Start of Records provided
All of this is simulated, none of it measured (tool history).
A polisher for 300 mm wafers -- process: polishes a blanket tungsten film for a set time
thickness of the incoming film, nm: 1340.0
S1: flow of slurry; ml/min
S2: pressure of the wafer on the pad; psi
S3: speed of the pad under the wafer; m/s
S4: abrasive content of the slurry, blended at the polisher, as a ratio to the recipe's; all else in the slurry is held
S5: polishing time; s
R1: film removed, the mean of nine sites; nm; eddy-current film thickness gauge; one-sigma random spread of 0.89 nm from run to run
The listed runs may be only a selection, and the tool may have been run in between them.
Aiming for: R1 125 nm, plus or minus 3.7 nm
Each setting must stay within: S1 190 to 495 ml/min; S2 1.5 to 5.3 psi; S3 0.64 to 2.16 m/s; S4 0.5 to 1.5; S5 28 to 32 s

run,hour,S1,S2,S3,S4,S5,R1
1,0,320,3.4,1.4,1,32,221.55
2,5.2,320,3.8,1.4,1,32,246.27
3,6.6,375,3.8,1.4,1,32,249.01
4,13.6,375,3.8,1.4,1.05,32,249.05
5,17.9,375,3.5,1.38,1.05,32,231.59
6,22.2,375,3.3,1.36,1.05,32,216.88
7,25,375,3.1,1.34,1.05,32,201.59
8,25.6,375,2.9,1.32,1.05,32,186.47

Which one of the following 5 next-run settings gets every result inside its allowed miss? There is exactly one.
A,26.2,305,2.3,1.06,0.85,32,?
End of Records provided

The response has to contain every record shown above, unaltered and complete.

Exercise answer:
All of this is simulated, none of it measured (tool history).
A polisher for 300 mm wafers -- process: polishes a blanket tungsten film for a set time
thickness of the incoming film, nm: 1340.0
S1: flow of slurry; ml/min
S2: pressure of the wafer on the pad; psi
S3: speed of the pad under the wafer; m/s
S4: abrasive content of the slurry, blended at the polisher, as a ratio to the recipe's; all else in the slurry is held
S5: polishing time; s
R1: film removed, the mean of nine sites; nm; eddy-current film thickness gauge; one-sigma random spread of 0.89 nm from run to run
The listed runs may be only a selection, and the tool may have been run in between them.
Aiming for: R1 125 nm, plus or minus 3.7 nm
Each setting must stay within: S1 190 to 495 ml/min; S2 1.5 to 5.3 psi; S3 0.64 to 2.16 m/s; S4 0.5 to 1.5; S5 28 to 32 s

run,hour,S1,S2,S3,S4,S5,R1
1,0,320,3.4,1.4,1,32,221.55
2,5.2,320,3.8,1.4,1,32,246.27
3,6.6,375,3.8,1.4,1,32,249.01
4,13.6,375,3.8,1.4,1.05,32,249.05
5,17.9,375,3.5,1.38,1.05,32,231.59
6,22.2,375,3.3,1.36,1.05,32,216.88
7,25,375,3.1,1.34,1.05,32,201.59
8,25.6,375,2.9,1.32,1.05,32,186.47

Which one of the following 5 next-run settings gets every result inside its allowed miss? There is exactly one.
A,26.2,305,2.3,1.06,0.85,32,?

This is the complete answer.